▶ [Data]:
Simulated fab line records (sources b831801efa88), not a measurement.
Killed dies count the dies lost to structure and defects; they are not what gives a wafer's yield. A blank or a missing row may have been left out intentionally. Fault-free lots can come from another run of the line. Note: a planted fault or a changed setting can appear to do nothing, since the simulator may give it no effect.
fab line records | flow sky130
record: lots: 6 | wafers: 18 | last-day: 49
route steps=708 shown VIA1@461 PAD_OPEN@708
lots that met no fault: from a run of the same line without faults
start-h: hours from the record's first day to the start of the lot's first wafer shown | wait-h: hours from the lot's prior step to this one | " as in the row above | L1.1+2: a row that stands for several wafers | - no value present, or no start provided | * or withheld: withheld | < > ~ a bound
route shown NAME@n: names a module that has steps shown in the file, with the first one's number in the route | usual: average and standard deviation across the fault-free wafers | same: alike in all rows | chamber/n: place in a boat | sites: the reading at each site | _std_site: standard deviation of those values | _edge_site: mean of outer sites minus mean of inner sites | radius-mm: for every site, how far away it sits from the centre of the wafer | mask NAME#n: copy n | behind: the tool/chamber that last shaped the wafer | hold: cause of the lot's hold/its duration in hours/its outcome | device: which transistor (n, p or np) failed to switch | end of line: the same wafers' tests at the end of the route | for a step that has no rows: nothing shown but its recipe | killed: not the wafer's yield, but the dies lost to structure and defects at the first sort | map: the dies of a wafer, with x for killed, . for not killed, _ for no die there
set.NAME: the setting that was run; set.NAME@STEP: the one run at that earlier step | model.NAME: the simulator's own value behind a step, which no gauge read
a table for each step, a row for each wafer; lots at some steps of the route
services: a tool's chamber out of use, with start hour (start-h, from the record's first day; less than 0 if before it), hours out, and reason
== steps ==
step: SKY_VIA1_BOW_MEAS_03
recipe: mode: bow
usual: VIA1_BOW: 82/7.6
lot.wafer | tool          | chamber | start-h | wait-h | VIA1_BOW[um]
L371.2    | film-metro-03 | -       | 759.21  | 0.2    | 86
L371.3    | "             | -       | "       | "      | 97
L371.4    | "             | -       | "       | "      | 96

▶ [Task item]:
Word for word, set down the lines from the beginning of the records through the line that holds "Killed dies count". Leave out the rest.

▶ [Exercise output]:
Simulated fab line records (sources b831801efa88), not a measurement.
Killed dies count the dies lost to structure and defects; they are not what gives a wafer's yield. A blank or a missing row may have been left out intentionally. Fault-free lots can come from another run of the line. Note: a planted fault or a changed setting can appear to do nothing, since the simulator may give it no effect.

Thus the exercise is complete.